◆ **WORK ITEM**
Only the lines from the top of the data through the line with "## ABOUT THE SPLIT" should be repeated, each exactly as written.

◆ **DATA LISTING**
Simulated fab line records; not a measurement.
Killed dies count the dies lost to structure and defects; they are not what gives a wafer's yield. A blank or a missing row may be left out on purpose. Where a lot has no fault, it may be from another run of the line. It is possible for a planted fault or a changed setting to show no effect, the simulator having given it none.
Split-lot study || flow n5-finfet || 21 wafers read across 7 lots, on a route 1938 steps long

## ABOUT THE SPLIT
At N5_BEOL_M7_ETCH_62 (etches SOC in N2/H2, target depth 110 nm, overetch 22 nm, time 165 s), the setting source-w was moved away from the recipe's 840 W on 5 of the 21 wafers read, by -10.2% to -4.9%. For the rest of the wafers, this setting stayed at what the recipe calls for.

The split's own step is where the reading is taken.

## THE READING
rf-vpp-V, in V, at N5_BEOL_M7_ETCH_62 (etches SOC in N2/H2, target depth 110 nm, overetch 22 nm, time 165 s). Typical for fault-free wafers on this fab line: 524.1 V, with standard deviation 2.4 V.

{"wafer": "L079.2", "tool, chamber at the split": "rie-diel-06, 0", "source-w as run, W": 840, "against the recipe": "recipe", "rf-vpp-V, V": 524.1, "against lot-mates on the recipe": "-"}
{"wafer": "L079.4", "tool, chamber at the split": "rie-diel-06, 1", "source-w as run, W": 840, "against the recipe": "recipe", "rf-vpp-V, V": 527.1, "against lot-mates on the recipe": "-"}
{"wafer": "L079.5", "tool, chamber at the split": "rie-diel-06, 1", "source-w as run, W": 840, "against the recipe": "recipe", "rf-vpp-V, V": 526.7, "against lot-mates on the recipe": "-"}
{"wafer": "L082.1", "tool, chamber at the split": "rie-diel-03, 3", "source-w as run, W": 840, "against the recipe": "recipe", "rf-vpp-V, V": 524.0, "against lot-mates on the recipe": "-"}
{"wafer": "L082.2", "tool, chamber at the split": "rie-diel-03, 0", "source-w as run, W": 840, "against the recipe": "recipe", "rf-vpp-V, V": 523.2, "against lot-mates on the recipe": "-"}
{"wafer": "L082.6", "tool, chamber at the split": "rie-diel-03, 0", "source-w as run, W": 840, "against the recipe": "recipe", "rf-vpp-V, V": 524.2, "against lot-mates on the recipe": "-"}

◆ **TASK RESPONSE**
Simulated fab line records; not a measurement.
Killed dies count the dies lost to structure and defects; they are not what gives a wafer's yield. A blank or a missing row may be left out on purpose. Where a lot has no fault, it may be from another run of the line. It is possible for a planted fault or a changed setting to show no effect, the simulator having given it none.
Split-lot study || flow n5-finfet || 21 wafers read across 7 lots, on a route 1938 steps long

## ABOUT THE SPLIT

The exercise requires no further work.